**Given information**.
——

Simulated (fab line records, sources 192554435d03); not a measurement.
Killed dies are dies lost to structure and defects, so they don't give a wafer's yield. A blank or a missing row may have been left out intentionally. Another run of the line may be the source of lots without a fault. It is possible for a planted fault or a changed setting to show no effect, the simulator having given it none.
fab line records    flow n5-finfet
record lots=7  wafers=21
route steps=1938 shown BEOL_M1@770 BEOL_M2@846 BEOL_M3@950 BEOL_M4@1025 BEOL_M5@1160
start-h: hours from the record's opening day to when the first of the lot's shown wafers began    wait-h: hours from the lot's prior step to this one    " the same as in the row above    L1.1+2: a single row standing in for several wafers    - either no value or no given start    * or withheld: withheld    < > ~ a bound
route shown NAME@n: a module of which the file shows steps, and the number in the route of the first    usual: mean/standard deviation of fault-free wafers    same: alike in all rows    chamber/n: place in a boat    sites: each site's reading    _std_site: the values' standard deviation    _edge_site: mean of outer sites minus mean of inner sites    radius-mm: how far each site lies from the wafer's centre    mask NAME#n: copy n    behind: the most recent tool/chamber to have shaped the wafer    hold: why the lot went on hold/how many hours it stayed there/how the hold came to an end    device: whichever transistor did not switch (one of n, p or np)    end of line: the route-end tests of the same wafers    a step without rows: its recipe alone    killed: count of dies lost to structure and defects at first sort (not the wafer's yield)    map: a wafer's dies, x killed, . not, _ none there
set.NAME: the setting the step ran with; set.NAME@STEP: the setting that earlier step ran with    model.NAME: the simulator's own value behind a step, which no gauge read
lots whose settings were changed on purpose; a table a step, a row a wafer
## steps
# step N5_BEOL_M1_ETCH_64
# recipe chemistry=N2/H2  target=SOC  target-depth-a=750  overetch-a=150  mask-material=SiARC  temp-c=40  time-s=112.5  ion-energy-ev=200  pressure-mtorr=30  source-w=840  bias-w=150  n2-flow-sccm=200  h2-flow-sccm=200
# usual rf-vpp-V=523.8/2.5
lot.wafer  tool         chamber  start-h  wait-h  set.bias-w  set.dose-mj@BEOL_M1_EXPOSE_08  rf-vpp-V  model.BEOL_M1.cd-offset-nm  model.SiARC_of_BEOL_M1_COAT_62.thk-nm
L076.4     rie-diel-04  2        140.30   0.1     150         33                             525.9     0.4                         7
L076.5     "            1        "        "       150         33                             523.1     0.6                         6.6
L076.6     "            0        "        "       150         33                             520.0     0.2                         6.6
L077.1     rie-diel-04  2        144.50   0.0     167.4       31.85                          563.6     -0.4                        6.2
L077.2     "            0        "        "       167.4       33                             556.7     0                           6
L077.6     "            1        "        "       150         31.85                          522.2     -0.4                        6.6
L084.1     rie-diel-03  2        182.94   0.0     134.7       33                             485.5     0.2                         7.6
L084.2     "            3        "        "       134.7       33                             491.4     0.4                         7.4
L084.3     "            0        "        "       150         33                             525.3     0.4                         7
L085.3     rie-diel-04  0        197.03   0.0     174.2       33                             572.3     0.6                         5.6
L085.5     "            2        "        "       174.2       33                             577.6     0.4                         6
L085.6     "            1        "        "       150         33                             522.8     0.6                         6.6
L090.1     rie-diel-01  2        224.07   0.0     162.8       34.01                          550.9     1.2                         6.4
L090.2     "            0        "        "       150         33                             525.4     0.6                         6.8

——

**Requirement**. Repeat the material exactly. Begin with its first line and end with the line that has "route steps=1938 shown".

**Exercise solution**.
Simulated (fab line records, sources 192554435d03); not a measurement.
Killed dies are dies lost to structure and defects, so they don't give a wafer's yield. A blank or a missing row may have been left out intentionally. Another run of the line may be the source of lots without a fault. It is possible for a planted fault or a changed setting to show no effect, the simulator having given it none.
fab line records    flow n5-finfet
record lots=7  wafers=21
route steps=1938 shown BEOL_M1@770 BEOL_M2@846 BEOL_M3@950 BEOL_M4@1025 BEOL_M5@1160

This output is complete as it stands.